## Work instruction
Each line below from the one containing "step 17: op" through the one containing "step 20: op STRIP | etch materials resist" should be output exactly as it stands, and no other line should appear.

Information given: Begin
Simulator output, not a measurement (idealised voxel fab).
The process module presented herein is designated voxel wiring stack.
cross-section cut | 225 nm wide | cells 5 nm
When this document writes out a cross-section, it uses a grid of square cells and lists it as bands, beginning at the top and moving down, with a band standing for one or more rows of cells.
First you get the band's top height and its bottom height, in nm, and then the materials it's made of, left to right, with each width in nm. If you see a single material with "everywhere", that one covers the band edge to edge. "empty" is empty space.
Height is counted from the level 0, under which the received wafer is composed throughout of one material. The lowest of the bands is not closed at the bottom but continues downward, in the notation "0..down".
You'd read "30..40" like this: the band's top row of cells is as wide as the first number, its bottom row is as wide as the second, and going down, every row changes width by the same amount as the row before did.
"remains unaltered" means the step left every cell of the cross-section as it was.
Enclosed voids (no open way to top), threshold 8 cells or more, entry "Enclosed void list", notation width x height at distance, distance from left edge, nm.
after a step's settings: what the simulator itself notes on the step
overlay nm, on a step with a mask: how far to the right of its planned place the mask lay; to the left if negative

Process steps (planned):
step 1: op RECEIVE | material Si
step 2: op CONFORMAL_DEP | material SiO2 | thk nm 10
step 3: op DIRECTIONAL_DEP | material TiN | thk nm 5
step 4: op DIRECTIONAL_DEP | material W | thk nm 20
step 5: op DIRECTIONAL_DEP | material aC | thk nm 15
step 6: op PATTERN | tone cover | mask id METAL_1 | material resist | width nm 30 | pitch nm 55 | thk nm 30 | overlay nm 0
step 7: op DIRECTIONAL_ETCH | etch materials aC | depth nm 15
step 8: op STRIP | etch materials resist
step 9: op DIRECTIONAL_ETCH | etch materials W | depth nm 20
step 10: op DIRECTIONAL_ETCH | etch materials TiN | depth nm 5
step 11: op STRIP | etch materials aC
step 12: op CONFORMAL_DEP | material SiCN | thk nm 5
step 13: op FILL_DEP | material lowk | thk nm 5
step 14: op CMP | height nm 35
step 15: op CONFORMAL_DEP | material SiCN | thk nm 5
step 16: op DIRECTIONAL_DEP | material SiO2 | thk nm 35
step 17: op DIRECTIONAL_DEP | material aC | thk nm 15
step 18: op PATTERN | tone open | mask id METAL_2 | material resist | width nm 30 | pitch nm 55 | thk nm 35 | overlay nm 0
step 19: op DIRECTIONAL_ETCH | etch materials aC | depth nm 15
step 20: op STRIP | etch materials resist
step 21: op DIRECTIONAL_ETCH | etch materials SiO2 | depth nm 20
Information given: End

## Task result
step 17: op DIRECTIONAL_DEP | material aC | thk nm 15
step 18: op PATTERN | tone open | mask id METAL_2 | material resist | width nm 30 | pitch nm 55 | thk nm 35 | overlay nm 0
step 19: op DIRECTIONAL_ETCH | etch materials aC | depth nm 15
step 20: op STRIP | etch materials resist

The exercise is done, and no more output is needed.